WORK ORDER: Working from the entries below, give again each line from the first through the one containing "C1: pictures with this tip", exactly and with nothing else.

DATA:
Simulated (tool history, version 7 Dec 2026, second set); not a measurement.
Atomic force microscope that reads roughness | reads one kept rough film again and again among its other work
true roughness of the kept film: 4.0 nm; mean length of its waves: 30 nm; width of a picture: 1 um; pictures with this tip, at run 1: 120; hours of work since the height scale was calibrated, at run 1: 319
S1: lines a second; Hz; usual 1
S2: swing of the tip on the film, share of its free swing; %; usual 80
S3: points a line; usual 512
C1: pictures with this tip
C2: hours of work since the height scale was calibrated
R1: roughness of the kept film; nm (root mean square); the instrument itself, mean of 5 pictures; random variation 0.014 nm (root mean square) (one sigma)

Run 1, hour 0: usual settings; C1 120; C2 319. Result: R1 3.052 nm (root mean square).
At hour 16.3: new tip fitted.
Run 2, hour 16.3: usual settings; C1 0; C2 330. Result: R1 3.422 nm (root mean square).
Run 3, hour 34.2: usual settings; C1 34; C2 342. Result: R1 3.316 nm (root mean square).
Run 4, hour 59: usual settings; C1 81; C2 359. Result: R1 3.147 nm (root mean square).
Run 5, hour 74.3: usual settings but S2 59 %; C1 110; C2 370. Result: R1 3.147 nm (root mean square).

WRITTEN SOLUTION:
Simulated (tool history, version 7 Dec 2026, second set); not a measurement.
Atomic force microscope that reads roughness | reads one kept rough film again and again among its other work
true roughness of the kept film: 4.0 nm; mean length of its waves: 30 nm; width of a picture: 1 um; pictures with this tip, at run 1: 120; hours of work since the height scale was calibrated, at run 1: 319
S1: lines a second; Hz; usual 1
S2: swing of the tip on the film, share of its free swing; %; usual 80
S3: points a line; usual 512
C1: pictures with this tip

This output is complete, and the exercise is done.